● **Work instruction**:
Transcribe only part of the material below: the lines from the one containing "10 FILL_DEP [material SiO2] [thk nm 10]" through the one containing "14 FILL_DEP [material W] [thk nm 5]", inclusive, exactly as written.

● **Data for review**:
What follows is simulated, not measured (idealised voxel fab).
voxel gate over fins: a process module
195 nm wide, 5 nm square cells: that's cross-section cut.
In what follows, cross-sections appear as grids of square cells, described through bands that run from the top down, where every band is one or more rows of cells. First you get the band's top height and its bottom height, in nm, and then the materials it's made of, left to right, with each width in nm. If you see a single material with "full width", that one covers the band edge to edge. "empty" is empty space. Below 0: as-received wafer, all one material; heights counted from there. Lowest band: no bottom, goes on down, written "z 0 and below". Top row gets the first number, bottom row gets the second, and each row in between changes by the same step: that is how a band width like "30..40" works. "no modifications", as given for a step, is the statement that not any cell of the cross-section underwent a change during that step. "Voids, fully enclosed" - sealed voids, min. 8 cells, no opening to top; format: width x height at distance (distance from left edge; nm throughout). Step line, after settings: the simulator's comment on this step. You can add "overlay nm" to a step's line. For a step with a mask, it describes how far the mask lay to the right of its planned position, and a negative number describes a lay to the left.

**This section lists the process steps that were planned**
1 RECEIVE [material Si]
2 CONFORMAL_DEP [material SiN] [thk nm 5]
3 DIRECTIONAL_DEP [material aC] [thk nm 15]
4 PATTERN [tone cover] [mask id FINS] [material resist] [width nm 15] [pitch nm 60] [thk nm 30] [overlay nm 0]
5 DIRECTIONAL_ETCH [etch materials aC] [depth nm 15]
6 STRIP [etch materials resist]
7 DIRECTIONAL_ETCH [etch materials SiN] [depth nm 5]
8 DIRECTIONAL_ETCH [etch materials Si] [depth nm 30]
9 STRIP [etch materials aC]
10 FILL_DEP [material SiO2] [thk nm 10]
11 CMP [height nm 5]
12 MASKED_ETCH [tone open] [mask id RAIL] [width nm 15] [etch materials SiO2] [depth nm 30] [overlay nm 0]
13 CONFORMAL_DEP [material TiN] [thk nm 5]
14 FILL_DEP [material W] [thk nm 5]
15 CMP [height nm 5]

● **Solution**:
10 FILL_DEP [material SiO2] [thk nm 10]
11 CMP [height nm 5]
12 MASKED_ETCH [tone open] [mask id RAIL] [width nm 15] [etch materials SiO2] [depth nm 30] [overlay nm 0]
13 CONFORMAL_DEP [material TiN] [thk nm 5]
14 FILL_DEP [material W] [thk nm 5]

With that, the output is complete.